== Recorded data ==
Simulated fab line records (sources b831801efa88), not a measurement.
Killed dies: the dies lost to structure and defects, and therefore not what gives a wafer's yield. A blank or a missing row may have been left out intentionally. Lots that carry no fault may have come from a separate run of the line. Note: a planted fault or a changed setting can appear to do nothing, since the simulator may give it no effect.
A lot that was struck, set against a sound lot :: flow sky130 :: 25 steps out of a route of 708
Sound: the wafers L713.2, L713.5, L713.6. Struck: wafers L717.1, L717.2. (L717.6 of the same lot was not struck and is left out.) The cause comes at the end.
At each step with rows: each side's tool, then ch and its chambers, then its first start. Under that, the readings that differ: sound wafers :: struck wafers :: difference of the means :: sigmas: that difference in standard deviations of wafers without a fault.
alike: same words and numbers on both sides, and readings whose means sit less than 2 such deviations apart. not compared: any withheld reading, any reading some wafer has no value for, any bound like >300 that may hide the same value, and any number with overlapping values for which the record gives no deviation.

== Required action ==
Set every entry down verbatim.

== Task answer ==
Simulated fab line records (sources b831801efa88), not a measurement.
Killed dies: the dies lost to structure and defects, and therefore not what gives a wafer's yield. A blank or a missing row may have been left out intentionally. Lots that carry no fault may have come from a separate run of the line. Note: a planted fault or a changed setting can appear to do nothing, since the simulator may give it no effect.
A lot that was struck, set against a sound lot :: flow sky130 :: 25 steps out of a route of 708
Sound: the wafers L713.2, L713.5, L713.6. Struck: wafers L717.1, L717.2. (L717.6 of the same lot was not struck and is left out.) The cause comes at the end.
At each step with rows: each side's tool, then ch and its chambers, then its first start. Under that, the readings that differ: sound wafers :: struck wafers :: difference of the means :: sigmas: that difference in standard deviations of wafers without a fault.
alike: same words and numbers on both sides, and readings whose means sit less than 2 such deviations apart. not compared: any withheld reading, any reading some wafer has no value for, any bound like >300 that may hide the same value, and any number with overlapping values for which the record gives no deviation.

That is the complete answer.